• [WORK REQUEST] Reproduce the data below line by line, from its first line to the line with "Killed dies are", both included, and nothing past that point.

• [RECORD SET]
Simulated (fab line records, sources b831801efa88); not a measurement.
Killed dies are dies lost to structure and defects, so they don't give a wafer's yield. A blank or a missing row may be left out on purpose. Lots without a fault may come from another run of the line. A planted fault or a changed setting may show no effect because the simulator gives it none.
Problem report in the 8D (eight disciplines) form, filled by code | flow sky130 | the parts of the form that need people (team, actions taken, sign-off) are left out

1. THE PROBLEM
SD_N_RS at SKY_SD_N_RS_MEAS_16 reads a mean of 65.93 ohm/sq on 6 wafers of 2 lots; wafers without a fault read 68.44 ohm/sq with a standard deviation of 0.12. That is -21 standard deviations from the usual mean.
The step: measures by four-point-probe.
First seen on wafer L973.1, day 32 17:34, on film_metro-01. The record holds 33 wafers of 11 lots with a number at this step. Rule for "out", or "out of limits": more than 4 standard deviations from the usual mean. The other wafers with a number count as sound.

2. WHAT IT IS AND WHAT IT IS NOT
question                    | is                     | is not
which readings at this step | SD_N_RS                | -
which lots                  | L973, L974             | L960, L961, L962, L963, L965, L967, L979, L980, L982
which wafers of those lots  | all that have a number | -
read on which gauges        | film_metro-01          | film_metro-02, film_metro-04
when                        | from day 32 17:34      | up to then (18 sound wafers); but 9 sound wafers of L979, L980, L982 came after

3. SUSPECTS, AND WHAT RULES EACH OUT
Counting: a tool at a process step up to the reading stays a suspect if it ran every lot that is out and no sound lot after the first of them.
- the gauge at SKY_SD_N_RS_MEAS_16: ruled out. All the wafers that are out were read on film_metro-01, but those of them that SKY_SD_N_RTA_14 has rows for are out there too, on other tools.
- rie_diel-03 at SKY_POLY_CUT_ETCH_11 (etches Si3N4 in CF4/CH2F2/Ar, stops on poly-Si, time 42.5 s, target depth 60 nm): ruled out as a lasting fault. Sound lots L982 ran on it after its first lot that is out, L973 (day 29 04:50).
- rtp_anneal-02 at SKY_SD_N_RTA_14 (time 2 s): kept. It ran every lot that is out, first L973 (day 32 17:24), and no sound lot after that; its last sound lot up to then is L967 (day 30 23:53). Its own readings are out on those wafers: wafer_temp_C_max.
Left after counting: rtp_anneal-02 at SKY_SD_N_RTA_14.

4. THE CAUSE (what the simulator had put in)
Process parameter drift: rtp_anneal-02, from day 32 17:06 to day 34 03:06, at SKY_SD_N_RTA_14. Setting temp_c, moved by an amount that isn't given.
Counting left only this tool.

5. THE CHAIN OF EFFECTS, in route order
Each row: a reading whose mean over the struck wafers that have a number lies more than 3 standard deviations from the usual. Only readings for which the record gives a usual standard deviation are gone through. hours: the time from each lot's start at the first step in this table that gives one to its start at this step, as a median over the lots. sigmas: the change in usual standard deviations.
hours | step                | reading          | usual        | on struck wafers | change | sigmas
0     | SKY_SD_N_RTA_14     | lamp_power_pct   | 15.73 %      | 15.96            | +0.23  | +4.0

• [TASK OUTPUT]
Simulated (fab line records, sources b831801efa88); not a measurement.
Killed dies are dies lost to structure and defects, so they don't give a wafer's yield. A blank or a missing row may be left out on purpose. Lots without a fault may come from another run of the line. A planted fault or a changed setting may show no effect because the simulator gives it none.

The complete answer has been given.